_ _ _ _ _

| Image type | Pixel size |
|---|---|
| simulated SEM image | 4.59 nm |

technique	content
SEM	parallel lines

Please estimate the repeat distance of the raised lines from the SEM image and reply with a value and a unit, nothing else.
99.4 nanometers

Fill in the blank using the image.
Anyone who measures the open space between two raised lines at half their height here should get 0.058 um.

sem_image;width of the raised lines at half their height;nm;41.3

_ _ _ _ _

■ **Work order**: The line containing "Fill in the blank using the image." marks the end. Please print exactly every line from the top of the data to it, both included, and nothing more.

■ **Task answer**:
| Image type | Pixel size |
|---|---|
| simulated SEM image | 4.59 nm |

technique	content
SEM	parallel lines

Please estimate the repeat distance of the raised lines from the SEM image and reply with a value and a unit, nothing else.
99.4 nanometers

Fill in the blank using the image.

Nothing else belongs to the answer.